- Dataset extract -
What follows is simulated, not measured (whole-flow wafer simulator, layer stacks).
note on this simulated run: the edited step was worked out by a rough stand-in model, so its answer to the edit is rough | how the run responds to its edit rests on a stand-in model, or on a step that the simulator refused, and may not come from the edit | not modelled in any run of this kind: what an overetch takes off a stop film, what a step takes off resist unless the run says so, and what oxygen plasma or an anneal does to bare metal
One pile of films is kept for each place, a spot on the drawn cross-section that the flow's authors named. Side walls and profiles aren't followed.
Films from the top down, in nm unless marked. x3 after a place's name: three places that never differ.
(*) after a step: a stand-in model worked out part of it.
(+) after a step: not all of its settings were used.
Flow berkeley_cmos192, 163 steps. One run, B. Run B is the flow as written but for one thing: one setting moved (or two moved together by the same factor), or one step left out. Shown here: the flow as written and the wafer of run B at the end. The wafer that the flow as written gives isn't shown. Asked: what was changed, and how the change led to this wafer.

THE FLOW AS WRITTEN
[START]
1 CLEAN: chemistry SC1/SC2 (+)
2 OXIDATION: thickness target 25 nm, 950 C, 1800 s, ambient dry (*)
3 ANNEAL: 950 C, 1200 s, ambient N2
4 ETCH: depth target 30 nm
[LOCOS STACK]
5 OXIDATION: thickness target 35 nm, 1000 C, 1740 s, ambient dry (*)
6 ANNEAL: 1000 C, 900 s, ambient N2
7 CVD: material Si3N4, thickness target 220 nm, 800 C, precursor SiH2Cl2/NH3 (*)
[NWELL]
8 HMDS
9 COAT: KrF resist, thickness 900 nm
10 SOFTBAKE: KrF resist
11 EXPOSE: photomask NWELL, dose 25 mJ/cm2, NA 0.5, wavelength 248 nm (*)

- Work request -
Nothing in the entries may change. Retype them all.

- Result -
What follows is simulated, not measured (whole-flow wafer simulator, layer stacks).
note on this simulated run: the edited step was worked out by a rough stand-in model, so its answer to the edit is rough | how the run responds to its edit rests on a stand-in model, or on a step that the simulator refused, and may not come from the edit | not modelled in any run of this kind: what an overetch takes off a stop film, what a step takes off resist unless the run says so, and what oxygen plasma or an anneal does to bare metal
One pile of films is kept for each place, a spot on the drawn cross-section that the flow's authors named. Side walls and profiles aren't followed.
Films from the top down, in nm unless marked. x3 after a place's name: three places that never differ.
(*) after a step: a stand-in model worked out part of it.
(+) after a step: not all of its settings were used.
Flow berkeley_cmos192, 163 steps. One run, B. Run B is the flow as written but for one thing: one setting moved (or two moved together by the same factor), or one step left out. Shown here: the flow as written and the wafer of run B at the end. The wafer that the flow as written gives isn't shown. Asked: what was changed, and how the change led to this wafer.

THE FLOW AS WRITTEN
[START]
1 CLEAN: chemistry SC1/SC2 (+)
2 OXIDATION: thickness target 25 nm, 950 C, 1800 s, ambient dry (*)
3 ANNEAL: 950 C, 1200 s, ambient N2
4 ETCH: depth target 30 nm
[LOCOS STACK]
5 OXIDATION: thickness target 35 nm, 1000 C, 1740 s, ambient dry (*)
6 ANNEAL: 1000 C, 900 s, ambient N2
7 CVD: material Si3N4, thickness target 220 nm, 800 C, precursor SiH2Cl2/NH3 (*)
[NWELL]
8 HMDS
9 COAT: KrF resist, thickness 900 nm
10 SOFTBAKE: KrF resist
11 EXPOSE: photomask NWELL, dose 25 mJ/cm2, NA 0.5, wavelength 248 nm (*)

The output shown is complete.